((

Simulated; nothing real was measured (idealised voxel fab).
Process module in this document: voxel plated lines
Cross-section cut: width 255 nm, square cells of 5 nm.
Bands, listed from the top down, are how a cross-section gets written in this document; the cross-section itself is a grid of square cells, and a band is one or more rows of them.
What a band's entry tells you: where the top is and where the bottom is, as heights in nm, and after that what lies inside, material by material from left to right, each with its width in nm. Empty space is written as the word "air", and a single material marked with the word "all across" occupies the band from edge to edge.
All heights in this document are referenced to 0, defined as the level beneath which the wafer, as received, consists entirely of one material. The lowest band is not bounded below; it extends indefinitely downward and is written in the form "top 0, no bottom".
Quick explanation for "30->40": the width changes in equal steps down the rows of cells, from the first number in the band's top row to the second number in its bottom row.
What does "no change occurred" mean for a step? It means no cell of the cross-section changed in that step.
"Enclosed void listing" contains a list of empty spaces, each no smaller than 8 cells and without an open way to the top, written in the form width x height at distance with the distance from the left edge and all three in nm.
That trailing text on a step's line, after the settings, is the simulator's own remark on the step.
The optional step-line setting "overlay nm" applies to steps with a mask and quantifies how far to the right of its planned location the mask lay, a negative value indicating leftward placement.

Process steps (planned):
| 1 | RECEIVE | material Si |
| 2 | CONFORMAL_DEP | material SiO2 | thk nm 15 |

))

▸ **Work order**: Reproduce all the data exactly. Include every line.

▸ **Written response**:
Simulated; nothing real was measured (idealised voxel fab).
Process module in this document: voxel plated lines
Cross-section cut: width 255 nm, square cells of 5 nm.
Bands, listed from the top down, are how a cross-section gets written in this document; the cross-section itself is a grid of square cells, and a band is one or more rows of them.
What a band's entry tells you: where the top is and where the bottom is, as heights in nm, and after that what lies inside, material by material from left to right, each with its width in nm. Empty space is written as the word "air", and a single material marked with the word "all across" occupies the band from edge to edge.
All heights in this document are referenced to 0, defined as the level beneath which the wafer, as received, consists entirely of one material. The lowest band is not bounded below; it extends indefinitely downward and is written in the form "top 0, no bottom".
Quick explanation for "30->40": the width changes in equal steps down the rows of cells, from the first number in the band's top row to the second number in its bottom row.
What does "no change occurred" mean for a step? It means no cell of the cross-section changed in that step.
"Enclosed void listing" contains a list of empty spaces, each no smaller than 8 cells and without an open way to the top, written in the form width x height at distance with the distance from the left edge and all three in nm.
That trailing text on a step's line, after the settings, is the simulator's own remark on the step.
The optional step-line setting "overlay nm" applies to steps with a mask and quantifies how far to the right of its planned location the mask lay, a negative value indicating leftward placement.

Process steps (planned):
| 1 | RECEIVE | material Si |
| 2 | CONFORMAL_DEP | material SiO2 | thk nm 15 |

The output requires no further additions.